## RECORDS SUPPLIED:
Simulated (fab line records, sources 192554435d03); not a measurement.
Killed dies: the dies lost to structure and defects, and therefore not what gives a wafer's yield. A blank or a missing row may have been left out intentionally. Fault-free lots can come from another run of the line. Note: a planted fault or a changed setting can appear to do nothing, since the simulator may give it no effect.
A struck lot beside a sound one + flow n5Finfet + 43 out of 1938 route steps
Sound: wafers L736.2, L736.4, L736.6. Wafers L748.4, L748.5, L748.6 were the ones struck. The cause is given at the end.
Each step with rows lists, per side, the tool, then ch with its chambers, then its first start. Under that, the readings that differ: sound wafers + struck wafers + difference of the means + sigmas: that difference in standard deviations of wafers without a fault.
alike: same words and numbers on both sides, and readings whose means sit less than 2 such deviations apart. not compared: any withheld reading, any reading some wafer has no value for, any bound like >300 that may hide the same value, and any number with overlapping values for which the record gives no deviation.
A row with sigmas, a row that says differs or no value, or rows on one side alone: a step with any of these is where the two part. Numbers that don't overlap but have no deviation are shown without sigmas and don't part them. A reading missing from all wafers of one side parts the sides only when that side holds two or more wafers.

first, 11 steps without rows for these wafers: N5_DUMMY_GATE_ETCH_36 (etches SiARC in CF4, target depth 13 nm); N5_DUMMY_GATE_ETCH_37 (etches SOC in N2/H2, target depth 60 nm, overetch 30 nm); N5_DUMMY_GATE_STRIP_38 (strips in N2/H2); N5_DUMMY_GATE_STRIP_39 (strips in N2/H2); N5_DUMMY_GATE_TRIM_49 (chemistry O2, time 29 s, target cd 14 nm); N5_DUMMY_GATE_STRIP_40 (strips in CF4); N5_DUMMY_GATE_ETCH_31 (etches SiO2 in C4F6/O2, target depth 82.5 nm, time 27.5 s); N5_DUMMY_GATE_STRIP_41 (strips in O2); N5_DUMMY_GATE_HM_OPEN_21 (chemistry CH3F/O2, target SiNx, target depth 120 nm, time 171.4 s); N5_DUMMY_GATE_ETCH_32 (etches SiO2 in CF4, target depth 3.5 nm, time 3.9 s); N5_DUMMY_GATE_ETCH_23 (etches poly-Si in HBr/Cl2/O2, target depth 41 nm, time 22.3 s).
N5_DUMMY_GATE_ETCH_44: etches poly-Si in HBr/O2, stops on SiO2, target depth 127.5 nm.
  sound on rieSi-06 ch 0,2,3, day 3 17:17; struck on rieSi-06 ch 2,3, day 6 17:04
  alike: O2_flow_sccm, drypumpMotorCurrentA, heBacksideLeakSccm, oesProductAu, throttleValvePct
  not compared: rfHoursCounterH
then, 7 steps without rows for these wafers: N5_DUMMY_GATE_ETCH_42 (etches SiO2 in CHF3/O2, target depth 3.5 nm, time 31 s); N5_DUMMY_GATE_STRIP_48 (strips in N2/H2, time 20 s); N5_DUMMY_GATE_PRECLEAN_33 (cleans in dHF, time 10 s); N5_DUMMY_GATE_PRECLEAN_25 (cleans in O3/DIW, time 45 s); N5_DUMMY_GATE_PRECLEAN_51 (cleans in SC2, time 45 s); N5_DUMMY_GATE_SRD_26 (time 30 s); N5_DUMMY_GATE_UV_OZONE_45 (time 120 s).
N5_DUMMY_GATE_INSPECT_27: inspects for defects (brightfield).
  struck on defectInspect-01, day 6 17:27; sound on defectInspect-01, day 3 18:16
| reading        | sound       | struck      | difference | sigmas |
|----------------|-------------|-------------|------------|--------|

## TASK ITEM:
Quote exactly the opening line of the material above and every line after it, up to and including the line that contains "alike: same words".

## PROBLEM SOLUTION:
Simulated (fab line records, sources 192554435d03); not a measurement.
Killed dies: the dies lost to structure and defects, and therefore not what gives a wafer's yield. A blank or a missing row may have been left out intentionally. Fault-free lots can come from another run of the line. Note: a planted fault or a changed setting can appear to do nothing, since the simulator may give it no effect.
A struck lot beside a sound one + flow n5Finfet + 43 out of 1938 route steps
Sound: wafers L736.2, L736.4, L736.6. Wafers L748.4, L748.5, L748.6 were the ones struck. The cause is given at the end.
Each step with rows lists, per side, the tool, then ch with its chambers, then its first start. Under that, the readings that differ: sound wafers + struck wafers + difference of the means + sigmas: that difference in standard deviations of wafers without a fault.
alike: same words and numbers on both sides, and readings whose means sit less than 2 such deviations apart. not compared: any withheld reading, any reading some wafer has no value for, any bound like >300 that may hide the same value, and any number with overlapping values for which the record gives no deviation.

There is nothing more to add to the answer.